-- GIVEN INFORMATION --
╔══

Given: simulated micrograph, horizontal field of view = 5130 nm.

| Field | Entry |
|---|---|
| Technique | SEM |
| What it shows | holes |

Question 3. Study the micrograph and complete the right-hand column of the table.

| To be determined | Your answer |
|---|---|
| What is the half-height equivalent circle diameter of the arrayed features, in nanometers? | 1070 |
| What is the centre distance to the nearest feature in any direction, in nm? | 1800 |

╚══

-- WORK REQUEST --
Reproduce, word for word and in full, only the lines above that start at the line with "Your answer |" and run through the line with "nanometers? | 1070 |", both ends included.

-- WRITTEN ANSWER --
| To be determined | Your answer |
|---|---|
| What is the half-height equivalent circle diameter of the arrayed features, in nanometers? | 1070 |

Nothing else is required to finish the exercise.